▸ Exercise: Please set down the entire listing exactly.

======== Data under study
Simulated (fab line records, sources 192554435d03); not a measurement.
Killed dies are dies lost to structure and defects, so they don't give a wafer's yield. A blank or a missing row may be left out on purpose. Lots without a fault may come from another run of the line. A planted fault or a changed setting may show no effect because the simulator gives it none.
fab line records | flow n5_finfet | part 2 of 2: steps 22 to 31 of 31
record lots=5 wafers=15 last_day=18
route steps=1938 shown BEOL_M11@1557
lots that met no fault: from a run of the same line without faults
================

▸ Response box:
Simulated (fab line records, sources 192554435d03); not a measurement.
Killed dies are dies lost to structure and defects, so they don't give a wafer's yield. A blank or a missing row may be left out on purpose. Lots without a fault may come from another run of the line. A planted fault or a changed setting may show no effect because the simulator gives it none.
fab line records | flow n5_finfet | part 2 of 2: steps 22 to 31 of 31
record lots=5 wafers=15 last_day=18
route steps=1938 shown BEOL_M11@1557
lots that met no fault: from a run of the same line without faults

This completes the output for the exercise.